##### Record excerpts #####

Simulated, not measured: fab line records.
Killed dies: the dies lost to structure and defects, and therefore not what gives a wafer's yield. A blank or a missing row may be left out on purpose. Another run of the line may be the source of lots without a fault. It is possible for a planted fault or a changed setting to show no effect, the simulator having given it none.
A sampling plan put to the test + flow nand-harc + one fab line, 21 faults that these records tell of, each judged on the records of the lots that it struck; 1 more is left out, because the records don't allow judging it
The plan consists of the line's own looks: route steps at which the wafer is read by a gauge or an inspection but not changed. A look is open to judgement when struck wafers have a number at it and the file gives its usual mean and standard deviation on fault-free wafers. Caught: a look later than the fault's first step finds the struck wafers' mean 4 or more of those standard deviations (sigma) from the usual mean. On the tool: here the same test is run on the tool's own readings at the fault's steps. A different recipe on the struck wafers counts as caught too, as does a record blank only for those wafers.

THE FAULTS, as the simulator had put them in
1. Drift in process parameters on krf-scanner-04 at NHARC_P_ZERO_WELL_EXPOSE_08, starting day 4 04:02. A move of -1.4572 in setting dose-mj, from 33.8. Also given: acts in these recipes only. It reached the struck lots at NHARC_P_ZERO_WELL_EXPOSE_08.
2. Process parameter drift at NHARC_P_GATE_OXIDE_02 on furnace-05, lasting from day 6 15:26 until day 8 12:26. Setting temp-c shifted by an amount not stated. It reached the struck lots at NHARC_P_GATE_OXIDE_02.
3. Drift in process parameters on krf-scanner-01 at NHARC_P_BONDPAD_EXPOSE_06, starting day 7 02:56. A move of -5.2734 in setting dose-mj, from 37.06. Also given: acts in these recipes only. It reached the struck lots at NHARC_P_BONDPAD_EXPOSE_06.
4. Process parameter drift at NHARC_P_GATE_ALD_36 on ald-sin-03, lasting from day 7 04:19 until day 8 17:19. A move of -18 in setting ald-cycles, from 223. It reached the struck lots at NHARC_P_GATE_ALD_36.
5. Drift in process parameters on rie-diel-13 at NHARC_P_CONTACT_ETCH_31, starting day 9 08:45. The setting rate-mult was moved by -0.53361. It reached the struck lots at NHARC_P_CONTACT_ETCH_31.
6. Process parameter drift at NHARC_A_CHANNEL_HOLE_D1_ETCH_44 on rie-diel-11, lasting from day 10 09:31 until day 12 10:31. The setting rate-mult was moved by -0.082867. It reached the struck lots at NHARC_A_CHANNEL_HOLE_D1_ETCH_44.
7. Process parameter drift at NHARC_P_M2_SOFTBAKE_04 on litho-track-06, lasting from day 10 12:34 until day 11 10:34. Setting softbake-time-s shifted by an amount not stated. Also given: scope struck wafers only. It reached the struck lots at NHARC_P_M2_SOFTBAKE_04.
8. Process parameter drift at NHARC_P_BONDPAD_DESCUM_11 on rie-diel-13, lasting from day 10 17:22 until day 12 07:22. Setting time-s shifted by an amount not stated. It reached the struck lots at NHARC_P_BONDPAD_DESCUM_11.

#####

▶ [Action item]
Give an exact copy of the lines above, from the top of the records to the line that contains "THE FAULTS, as the simulator had put them in", taking in both ends.

▶ [Written answer]
Simulated, not measured: fab line records.
Killed dies: the dies lost to structure and defects, and therefore not what gives a wafer's yield. A blank or a missing row may be left out on purpose. Another run of the line may be the source of lots without a fault. It is possible for a planted fault or a changed setting to show no effect, the simulator having given it none.
A sampling plan put to the test + flow nand-harc + one fab line, 21 faults that these records tell of, each judged on the records of the lots that it struck; 1 more is left out, because the records don't allow judging it
The plan consists of the line's own looks: route steps at which the wafer is read by a gauge or an inspection but not changed. A look is open to judgement when struck wafers have a number at it and the file gives its usual mean and standard deviation on fault-free wafers. Caught: a look later than the fault's first step finds the struck wafers' mean 4 or more of those standard deviations (sigma) from the usual mean. On the tool: here the same test is run on the tool's own readings at the fault's steps. A different recipe on the struck wafers counts as caught too, as does a record blank only for those wafers.

THE FAULTS, as the simulator had put them in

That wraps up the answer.